━━━━━ DATA LISTING

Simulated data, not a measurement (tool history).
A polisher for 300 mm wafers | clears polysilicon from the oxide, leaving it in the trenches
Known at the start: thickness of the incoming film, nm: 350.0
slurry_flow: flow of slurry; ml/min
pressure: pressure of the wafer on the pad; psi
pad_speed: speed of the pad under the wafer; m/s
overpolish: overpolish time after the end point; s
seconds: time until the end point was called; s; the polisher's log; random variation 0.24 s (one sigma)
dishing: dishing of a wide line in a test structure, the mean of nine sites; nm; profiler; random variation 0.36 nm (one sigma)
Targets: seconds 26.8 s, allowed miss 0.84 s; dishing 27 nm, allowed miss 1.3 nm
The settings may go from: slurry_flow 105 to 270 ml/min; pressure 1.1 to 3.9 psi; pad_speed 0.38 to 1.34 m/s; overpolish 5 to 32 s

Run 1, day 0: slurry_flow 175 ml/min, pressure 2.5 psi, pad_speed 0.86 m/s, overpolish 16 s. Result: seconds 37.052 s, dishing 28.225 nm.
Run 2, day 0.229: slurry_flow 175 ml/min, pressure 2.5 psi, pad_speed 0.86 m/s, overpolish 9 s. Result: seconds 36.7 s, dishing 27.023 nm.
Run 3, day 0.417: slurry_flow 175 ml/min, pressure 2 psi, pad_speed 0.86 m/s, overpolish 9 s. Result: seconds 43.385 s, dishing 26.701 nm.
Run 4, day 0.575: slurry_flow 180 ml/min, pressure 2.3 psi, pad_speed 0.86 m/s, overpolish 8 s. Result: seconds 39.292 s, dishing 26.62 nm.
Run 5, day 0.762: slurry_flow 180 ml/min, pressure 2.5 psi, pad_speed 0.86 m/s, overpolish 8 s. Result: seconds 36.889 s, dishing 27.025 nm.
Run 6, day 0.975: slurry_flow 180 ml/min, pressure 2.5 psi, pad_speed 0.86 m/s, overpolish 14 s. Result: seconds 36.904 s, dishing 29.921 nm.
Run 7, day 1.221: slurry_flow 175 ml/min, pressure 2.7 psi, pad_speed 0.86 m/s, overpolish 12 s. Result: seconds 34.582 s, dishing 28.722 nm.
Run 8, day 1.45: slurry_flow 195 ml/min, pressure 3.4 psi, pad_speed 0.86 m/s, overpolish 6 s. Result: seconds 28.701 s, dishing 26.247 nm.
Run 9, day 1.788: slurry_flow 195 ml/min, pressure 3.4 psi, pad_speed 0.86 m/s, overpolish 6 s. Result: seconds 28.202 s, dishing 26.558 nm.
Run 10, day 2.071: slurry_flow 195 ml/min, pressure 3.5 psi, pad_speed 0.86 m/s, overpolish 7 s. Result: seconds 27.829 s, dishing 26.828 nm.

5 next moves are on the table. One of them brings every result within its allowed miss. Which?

━━━━━━━━━━

* [WORK ITEM] For the material above, reproduce exactly the lines from the line with "Run 4, day 0.575: slurry_flow" to the line with "Run 6, day 0.975: slurry_flow", inclusive, and exclude all others.

* [EXERCISE OUTPUT]
Run 4, day 0.575: slurry_flow 180 ml/min, pressure 2.3 psi, pad_speed 0.86 m/s, overpolish 8 s. Result: seconds 39.292 s, dishing 26.62 nm.
Run 5, day 0.762: slurry_flow 180 ml/min, pressure 2.5 psi, pad_speed 0.86 m/s, overpolish 8 s. Result: seconds 36.889 s, dishing 27.025 nm.
Run 6, day 0.975: slurry_flow 180 ml/min, pressure 2.5 psi, pad_speed 0.86 m/s, overpolish 14 s. Result: seconds 36.904 s, dishing 29.921 nm.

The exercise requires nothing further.